* _DATA_:
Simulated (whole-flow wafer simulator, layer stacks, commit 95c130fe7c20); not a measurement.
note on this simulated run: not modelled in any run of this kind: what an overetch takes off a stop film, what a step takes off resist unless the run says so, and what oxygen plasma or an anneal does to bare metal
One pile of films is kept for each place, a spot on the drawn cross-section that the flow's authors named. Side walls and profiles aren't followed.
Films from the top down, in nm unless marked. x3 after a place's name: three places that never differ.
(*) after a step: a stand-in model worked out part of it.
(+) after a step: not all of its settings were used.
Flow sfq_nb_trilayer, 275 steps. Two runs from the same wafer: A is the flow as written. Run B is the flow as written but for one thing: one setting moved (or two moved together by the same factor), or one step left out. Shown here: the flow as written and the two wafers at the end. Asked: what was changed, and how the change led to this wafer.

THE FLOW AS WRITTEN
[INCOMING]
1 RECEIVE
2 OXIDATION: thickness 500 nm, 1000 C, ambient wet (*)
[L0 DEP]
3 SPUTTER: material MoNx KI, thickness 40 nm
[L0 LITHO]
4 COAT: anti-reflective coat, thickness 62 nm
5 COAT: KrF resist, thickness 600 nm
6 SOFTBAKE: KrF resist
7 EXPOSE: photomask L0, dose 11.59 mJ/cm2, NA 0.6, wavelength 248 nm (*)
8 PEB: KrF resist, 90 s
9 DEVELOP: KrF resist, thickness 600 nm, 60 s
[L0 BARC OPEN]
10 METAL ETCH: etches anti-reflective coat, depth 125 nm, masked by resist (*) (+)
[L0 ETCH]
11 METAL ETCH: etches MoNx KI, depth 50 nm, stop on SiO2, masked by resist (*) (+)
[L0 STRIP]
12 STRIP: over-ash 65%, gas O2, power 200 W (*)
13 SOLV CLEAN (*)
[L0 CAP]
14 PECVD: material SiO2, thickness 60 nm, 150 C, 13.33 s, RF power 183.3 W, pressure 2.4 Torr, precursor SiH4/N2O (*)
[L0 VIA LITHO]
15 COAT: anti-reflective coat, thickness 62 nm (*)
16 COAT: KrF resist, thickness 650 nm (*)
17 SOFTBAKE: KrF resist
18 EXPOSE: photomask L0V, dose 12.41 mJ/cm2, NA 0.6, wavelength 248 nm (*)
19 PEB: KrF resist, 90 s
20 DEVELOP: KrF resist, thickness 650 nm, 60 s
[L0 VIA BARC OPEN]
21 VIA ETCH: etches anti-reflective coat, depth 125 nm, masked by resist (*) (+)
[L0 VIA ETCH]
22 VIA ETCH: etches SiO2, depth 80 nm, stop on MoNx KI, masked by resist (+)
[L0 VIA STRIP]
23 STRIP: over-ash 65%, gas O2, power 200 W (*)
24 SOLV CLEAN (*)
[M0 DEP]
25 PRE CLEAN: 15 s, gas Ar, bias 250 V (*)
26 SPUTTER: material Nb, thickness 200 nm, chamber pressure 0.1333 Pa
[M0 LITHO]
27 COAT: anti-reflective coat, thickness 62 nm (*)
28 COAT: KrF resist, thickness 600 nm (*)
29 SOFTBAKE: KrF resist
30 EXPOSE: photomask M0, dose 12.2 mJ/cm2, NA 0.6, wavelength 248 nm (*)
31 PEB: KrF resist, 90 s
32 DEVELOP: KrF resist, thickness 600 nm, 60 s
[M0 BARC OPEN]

* _TASK ITEM_: Repeat the material word for word from its opening line up to and including the line containing "note on this".

* _EXERCISE ANSWER_:
Simulated (whole-flow wafer simulator, layer stacks, commit 95c130fe7c20); not a measurement.
note on this simulated run: not modelled in any run of this kind: what an overetch takes off a stop film, what a step takes off resist unless the run says so, and what oxygen plasma or an anneal does to bare metal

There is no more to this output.